^^^^^^^^^^^^^^^^
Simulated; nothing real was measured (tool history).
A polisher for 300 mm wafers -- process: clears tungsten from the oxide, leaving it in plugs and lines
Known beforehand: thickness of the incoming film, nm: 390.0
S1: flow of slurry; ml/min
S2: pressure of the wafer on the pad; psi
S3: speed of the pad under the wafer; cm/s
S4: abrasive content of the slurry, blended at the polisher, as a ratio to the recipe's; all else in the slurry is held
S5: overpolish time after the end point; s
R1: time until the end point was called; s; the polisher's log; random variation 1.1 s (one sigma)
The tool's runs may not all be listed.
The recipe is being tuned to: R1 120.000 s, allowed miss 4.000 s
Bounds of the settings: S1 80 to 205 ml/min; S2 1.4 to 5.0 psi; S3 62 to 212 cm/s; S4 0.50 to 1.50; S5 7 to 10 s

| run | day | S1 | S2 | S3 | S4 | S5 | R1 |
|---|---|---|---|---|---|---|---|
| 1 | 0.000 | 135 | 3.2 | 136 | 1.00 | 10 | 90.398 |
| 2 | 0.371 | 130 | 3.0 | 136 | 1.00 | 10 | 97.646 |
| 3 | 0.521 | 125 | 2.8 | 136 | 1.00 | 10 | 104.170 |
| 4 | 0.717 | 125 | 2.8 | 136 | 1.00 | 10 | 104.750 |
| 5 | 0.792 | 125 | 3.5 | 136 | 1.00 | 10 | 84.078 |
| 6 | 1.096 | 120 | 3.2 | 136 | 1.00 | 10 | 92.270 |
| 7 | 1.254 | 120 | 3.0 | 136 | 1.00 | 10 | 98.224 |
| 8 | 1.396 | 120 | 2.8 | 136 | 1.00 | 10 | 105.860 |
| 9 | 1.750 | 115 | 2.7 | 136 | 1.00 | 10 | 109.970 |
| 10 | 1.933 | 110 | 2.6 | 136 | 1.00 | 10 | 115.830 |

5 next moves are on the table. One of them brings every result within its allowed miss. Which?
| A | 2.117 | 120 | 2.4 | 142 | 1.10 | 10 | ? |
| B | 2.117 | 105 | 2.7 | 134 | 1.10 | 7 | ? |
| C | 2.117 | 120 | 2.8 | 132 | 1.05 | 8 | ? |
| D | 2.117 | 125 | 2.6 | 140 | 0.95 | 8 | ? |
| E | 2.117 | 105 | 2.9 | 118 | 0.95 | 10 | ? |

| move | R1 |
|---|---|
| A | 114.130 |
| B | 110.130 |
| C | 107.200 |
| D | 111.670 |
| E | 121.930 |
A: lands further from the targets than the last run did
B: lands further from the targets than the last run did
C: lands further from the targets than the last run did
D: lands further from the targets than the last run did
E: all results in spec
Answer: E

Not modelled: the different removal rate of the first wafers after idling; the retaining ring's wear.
^^^^^^^^^^^^^^^^

• Work task: Up to and including the line with "S2: pressure of the wafer on the pad; psi", output every line of the records above exactly, starting from the first; output nothing else.

• Task answer:
Simulated; nothing real was measured (tool history).
A polisher for 300 mm wafers -- process: clears tungsten from the oxide, leaving it in plugs and lines
Known beforehand: thickness of the incoming film, nm: 390.0
S1: flow of slurry; ml/min
S2: pressure of the wafer on the pad; psi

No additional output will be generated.